**Stored data**
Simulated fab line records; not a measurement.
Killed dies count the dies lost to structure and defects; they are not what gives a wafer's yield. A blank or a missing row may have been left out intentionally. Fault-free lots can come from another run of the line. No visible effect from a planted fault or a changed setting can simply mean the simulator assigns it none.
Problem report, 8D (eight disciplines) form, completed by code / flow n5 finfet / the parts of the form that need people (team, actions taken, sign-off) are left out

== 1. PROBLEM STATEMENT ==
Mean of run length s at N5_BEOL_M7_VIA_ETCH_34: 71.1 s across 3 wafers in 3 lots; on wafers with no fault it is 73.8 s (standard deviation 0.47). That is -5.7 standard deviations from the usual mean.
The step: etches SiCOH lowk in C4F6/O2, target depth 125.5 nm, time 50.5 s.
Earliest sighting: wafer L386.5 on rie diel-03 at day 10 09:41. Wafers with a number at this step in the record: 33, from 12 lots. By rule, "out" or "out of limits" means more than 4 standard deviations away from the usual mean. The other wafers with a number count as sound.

**Brief**
Would you write out each entry precisely as it is given?

**Written solution**
Simulated fab line records; not a measurement.
Killed dies count the dies lost to structure and defects; they are not what gives a wafer's yield. A blank or a missing row may have been left out intentionally. Fault-free lots can come from another run of the line. No visible effect from a planted fault or a changed setting can simply mean the simulator assigns it none.
Problem report, 8D (eight disciplines) form, completed by code / flow n5 finfet / the parts of the form that need people (team, actions taken, sign-off) are left out

== 1. PROBLEM STATEMENT ==
Mean of run length s at N5_BEOL_M7_VIA_ETCH_34: 71.1 s across 3 wafers in 3 lots; on wafers with no fault it is 73.8 s (standard deviation 0.47). That is -5.7 standard deviations from the usual mean.
The step: etches SiCOH lowk in C4F6/O2, target depth 125.5 nm, time 50.5 s.
Earliest sighting: wafer L386.5 on rie diel-03 at day 10 09:41. Wafers with a number at this step in the record: 33, from 12 lots. By rule, "out" or "out of limits" means more than 4 standard deviations away from the usual mean. The other wafers with a number count as sound.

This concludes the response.